**Supplied records**
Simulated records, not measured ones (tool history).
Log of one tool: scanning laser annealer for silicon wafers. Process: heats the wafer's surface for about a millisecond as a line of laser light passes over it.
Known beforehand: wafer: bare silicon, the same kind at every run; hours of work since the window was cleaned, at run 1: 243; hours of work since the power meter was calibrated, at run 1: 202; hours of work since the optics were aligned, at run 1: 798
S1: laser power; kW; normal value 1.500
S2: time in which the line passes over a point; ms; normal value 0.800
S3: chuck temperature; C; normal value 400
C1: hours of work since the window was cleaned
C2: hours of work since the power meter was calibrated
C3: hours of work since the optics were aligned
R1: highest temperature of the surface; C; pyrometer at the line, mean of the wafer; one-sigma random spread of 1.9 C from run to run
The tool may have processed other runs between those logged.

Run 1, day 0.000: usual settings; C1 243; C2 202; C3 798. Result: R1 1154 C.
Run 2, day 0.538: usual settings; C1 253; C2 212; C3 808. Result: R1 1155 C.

**Work task**
Print the data above exactly as it reads.

**Written solution**
Simulated records, not measured ones (tool history).
Log of one tool: scanning laser annealer for silicon wafers. Process: heats the wafer's surface for about a millisecond as a line of laser light passes over it.
Known beforehand: wafer: bare silicon, the same kind at every run; hours of work since the window was cleaned, at run 1: 243; hours of work since the power meter was calibrated, at run 1: 202; hours of work since the optics were aligned, at run 1: 798
S1: laser power; kW; normal value 1.500
S2: time in which the line passes over a point; ms; normal value 0.800
S3: chuck temperature; C; normal value 400
C1: hours of work since the window was cleaned
C2: hours of work since the power meter was calibrated
C3: hours of work since the optics were aligned
R1: highest temperature of the surface; C; pyrometer at the line, mean of the wafer; one-sigma random spread of 1.9 C from run to run
The tool may have processed other runs between those logged.

Run 1, day 0.000: usual settings; C1 243; C2 202; C3 798. Result: R1 1154 C.
Run 2, day 0.538: usual settings; C1 253; C2 212; C3 808. Result: R1 1155 C.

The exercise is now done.